**WORK ITEM**
The expected output is the first line of the data below and every line after it, up to and including the line containing "Best wishes", each reproduced exactly.

──────────────────────────────

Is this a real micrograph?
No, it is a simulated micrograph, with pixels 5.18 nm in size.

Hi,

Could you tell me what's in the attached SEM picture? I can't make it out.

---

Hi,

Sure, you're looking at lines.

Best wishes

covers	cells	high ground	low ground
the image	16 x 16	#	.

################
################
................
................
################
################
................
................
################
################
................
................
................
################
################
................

──────────────────────────────

**WRITTEN REPLY**
Is this a real micrograph?
No, it is a simulated micrograph, with pixels 5.18 nm in size.

Hi,

Could you tell me what's in the attached SEM picture? I can't make it out.

---

Hi,

Sure, you're looking at lines.

Best wishes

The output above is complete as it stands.